**Required action:** In your reply, reproduce every line of the data without any alteration.

--------------------------------------------------
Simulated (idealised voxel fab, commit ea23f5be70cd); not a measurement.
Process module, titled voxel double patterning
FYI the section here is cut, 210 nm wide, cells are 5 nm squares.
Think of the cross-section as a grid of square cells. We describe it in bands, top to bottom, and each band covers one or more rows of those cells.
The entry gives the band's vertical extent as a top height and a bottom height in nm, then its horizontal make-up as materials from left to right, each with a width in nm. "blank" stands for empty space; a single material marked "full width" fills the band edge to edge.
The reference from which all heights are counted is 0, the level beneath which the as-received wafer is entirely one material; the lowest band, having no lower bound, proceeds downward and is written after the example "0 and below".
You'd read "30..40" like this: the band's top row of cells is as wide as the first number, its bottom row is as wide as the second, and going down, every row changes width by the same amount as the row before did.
--------------------------------------------------

**Written response:**
Simulated (idealised voxel fab, commit ea23f5be70cd); not a measurement.
Process module, titled voxel double patterning
FYI the section here is cut, 210 nm wide, cells are 5 nm squares.
Think of the cross-section as a grid of square cells. We describe it in bands, top to bottom, and each band covers one or more rows of those cells.
The entry gives the band's vertical extent as a top height and a bottom height in nm, then its horizontal make-up as materials from left to right, each with a width in nm. "blank" stands for empty space; a single material marked "full width" fills the band edge to edge.
The reference from which all heights are counted is 0, the level beneath which the as-received wafer is entirely one material; the lowest band, having no lower bound, proceeds downward and is written after the example "0 and below".
You'd read "30..40" like this: the band's top row of cells is as wide as the first number, its bottom row is as wide as the second, and going down, every row changes width by the same amount as the row before did.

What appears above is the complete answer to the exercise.